WORK INSTRUCTION: Would you please write out every record exactly?

=== DATASET ENTRIES ===

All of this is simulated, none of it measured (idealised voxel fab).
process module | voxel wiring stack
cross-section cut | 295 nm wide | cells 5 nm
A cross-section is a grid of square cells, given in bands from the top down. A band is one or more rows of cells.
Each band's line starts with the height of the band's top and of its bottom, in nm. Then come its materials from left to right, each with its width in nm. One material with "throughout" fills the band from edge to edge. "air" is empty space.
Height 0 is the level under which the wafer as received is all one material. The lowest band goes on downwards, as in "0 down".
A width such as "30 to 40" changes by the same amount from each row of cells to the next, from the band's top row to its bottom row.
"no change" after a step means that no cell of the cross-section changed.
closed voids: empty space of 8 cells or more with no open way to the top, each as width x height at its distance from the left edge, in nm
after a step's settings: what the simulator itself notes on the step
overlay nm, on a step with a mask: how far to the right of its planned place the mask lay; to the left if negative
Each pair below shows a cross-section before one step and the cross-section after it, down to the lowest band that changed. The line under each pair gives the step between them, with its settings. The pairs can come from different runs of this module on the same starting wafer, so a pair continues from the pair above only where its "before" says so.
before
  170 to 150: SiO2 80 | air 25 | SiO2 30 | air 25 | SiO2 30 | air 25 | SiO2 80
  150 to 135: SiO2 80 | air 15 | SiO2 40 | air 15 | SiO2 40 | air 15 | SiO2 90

===

ANSWER SECTION:
All of this is simulated, none of it measured (idealised voxel fab).
process module | voxel wiring stack
cross-section cut | 295 nm wide | cells 5 nm
A cross-section is a grid of square cells, given in bands from the top down. A band is one or more rows of cells.
Each band's line starts with the height of the band's top and of its bottom, in nm. Then come its materials from left to right, each with its width in nm. One material with "throughout" fills the band from edge to edge. "air" is empty space.
Height 0 is the level under which the wafer as received is all one material. The lowest band goes on downwards, as in "0 down".
A width such as "30 to 40" changes by the same amount from each row of cells to the next, from the band's top row to its bottom row.
"no change" after a step means that no cell of the cross-section changed.
closed voids: empty space of 8 cells or more with no open way to the top, each as width x height at its distance from the left edge, in nm
after a step's settings: what the simulator itself notes on the step
overlay nm, on a step with a mask: how far to the right of its planned place the mask lay; to the left if negative
Each pair below shows a cross-section before one step and the cross-section after it, down to the lowest band that changed. The line under each pair gives the step between them, with its settings. The pairs can come from different runs of this module on the same starting wafer, so a pair continues from the pair above only where its "before" says so.
before
  170 to 150: SiO2 80 | air 25 | SiO2 30 | air 25 | SiO2 30 | air 25 | SiO2 80
  150 to 135: SiO2 80 | air 15 | SiO2 40 | air 15 | SiO2 40 | air 15 | SiO2 90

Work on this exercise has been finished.